▸ **WORK ORDER**: Retype all the data word for word.

-*-*-

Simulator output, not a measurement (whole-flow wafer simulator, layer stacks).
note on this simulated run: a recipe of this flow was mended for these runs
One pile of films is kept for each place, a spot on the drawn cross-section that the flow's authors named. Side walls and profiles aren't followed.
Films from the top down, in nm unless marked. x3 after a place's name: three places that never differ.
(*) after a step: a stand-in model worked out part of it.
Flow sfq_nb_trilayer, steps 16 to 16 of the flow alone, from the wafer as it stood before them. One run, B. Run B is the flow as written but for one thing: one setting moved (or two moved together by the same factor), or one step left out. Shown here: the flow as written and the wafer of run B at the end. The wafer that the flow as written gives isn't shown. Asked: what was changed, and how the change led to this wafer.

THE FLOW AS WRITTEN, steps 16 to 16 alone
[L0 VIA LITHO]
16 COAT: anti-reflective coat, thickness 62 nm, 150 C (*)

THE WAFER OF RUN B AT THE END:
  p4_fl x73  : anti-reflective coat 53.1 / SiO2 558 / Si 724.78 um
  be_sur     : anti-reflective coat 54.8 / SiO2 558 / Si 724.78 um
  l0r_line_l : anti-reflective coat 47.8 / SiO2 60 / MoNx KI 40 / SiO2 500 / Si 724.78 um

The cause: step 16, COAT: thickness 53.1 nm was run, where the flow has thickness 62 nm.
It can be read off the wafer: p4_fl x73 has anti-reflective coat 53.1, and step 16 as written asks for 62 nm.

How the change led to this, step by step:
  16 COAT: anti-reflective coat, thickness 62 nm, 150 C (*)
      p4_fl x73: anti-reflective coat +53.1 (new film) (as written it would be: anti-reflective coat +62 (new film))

-*-*-

▸ **EXERCISE SOLUTION**:
Simulator output, not a measurement (whole-flow wafer simulator, layer stacks).
note on this simulated run: a recipe of this flow was mended for these runs
One pile of films is kept for each place, a spot on the drawn cross-section that the flow's authors named. Side walls and profiles aren't followed.
Films from the top down, in nm unless marked. x3 after a place's name: three places that never differ.
(*) after a step: a stand-in model worked out part of it.
Flow sfq_nb_trilayer, steps 16 to 16 of the flow alone, from the wafer as it stood before them. One run, B. Run B is the flow as written but for one thing: one setting moved (or two moved together by the same factor), or one step left out. Shown here: the flow as written and the wafer of run B at the end. The wafer that the flow as written gives isn't shown. Asked: what was changed, and how the change led to this wafer.

THE FLOW AS WRITTEN, steps 16 to 16 alone
[L0 VIA LITHO]
16 COAT: anti-reflective coat, thickness 62 nm, 150 C (*)

THE WAFER OF RUN B AT THE END:
  p4_fl x73  : anti-reflective coat 53.1 / SiO2 558 / Si 724.78 um
  be_sur     : anti-reflective coat 54.8 / SiO2 558 / Si 724.78 um
  l0r_line_l : anti-reflective coat 47.8 / SiO2 60 / MoNx KI 40 / SiO2 500 / Si 724.78 um

The cause: step 16, COAT: thickness 53.1 nm was run, where the flow has thickness 62 nm.
It can be read off the wafer: p4_fl x73 has anti-reflective coat 53.1, and step 16 as written asks for 62 nm.

How the change led to this, step by step:
  16 COAT: anti-reflective coat, thickness 62 nm, 150 C (*)
      p4_fl x73: anti-reflective coat +53.1 (new film) (as written it would be: anti-reflective coat +62 (new film))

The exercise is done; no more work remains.